> **Assignment**: Print all the data, keeping every line exactly as it is.

> **Information**:
# # # # # # #

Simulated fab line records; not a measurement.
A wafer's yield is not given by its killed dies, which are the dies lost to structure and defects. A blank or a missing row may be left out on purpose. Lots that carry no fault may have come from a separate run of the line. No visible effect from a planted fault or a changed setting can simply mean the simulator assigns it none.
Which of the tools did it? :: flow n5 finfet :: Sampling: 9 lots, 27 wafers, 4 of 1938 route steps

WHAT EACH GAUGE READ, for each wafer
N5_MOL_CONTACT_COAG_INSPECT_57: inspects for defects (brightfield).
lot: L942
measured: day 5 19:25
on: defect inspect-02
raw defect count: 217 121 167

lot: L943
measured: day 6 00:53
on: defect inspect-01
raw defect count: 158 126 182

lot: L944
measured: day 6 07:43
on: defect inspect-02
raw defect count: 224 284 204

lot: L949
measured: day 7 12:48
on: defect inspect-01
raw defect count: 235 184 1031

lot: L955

# # # # # # #

> **Exercise output**:
Simulated fab line records; not a measurement.
A wafer's yield is not given by its killed dies, which are the dies lost to structure and defects. A blank or a missing row may be left out on purpose. Lots that carry no fault may have come from a separate run of the line. No visible effect from a planted fault or a changed setting can simply mean the simulator assigns it none.
Which of the tools did it? :: flow n5 finfet :: Sampling: 9 lots, 27 wafers, 4 of 1938 route steps

WHAT EACH GAUGE READ, for each wafer
N5_MOL_CONTACT_COAG_INSPECT_57: inspects for defects (brightfield).
lot: L942
measured: day 5 19:25
on: defect inspect-02
raw defect count: 217 121 167

lot: L943
measured: day 6 00:53
on: defect inspect-01
raw defect count: 158 126 182

lot: L944
measured: day 6 07:43
on: defect inspect-02
raw defect count: 224 284 204

lot: L949
measured: day 7 12:48
on: defect inspect-01
raw defect count: 235 184 1031

lot: L955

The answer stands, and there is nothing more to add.